ASSIGNMENT — Go to the line containing "Which single option" in the records below and print it and every following line exactly, on through the line containing "D: better than", then stop.

GIVEN RECORDS —
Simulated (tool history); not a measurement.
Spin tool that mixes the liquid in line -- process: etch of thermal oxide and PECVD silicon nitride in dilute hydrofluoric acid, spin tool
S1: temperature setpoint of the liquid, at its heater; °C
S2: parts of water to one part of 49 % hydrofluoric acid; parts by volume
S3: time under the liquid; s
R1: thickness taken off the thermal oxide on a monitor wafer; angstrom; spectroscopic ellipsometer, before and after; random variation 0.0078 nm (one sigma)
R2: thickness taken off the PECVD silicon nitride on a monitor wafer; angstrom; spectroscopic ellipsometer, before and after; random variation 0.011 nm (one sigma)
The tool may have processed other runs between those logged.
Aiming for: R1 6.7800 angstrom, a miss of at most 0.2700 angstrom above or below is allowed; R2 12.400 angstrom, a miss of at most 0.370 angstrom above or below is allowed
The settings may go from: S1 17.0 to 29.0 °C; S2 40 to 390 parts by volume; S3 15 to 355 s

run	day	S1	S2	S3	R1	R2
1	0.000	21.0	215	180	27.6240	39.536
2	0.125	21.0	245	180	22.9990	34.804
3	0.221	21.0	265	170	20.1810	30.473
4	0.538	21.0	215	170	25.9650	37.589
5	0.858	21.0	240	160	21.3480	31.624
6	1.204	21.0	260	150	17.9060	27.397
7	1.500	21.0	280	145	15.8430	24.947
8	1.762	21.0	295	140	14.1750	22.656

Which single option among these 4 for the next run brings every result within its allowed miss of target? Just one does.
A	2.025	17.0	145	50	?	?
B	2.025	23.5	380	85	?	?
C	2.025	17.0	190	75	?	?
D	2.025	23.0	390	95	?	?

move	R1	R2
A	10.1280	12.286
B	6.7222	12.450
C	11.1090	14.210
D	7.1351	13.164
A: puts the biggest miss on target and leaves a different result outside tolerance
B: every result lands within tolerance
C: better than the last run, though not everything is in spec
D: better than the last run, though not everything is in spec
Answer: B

EXERCISE ANSWER —
Which single option among these 4 for the next run brings every result within its allowed miss of target? Just one does.
A	2.025	17.0	145	50	?	?
B	2.025	23.5	380	85	?	?
C	2.025	17.0	190	75	?	?
D	2.025	23.0	390	95	?	?

move	R1	R2
A	10.1280	12.286
B	6.7222	12.450
C	11.1090	14.210
D	7.1351	13.164
A: puts the biggest miss on target and leaves a different result outside tolerance
B: every result lands within tolerance
C: better than the last run, though not everything is in spec
D: better than the last run, though not everything is in spec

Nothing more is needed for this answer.